ACTIVITY :: Each record is to be printed again precisely as it reads.

DATA SUPPLIED ::
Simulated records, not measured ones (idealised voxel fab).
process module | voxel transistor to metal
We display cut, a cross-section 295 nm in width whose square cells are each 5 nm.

RESPONSE ::
Simulated records, not measured ones (idealised voxel fab).
process module | voxel transistor to metal
We display cut, a cross-section 295 nm in width whose square cells are each 5 nm.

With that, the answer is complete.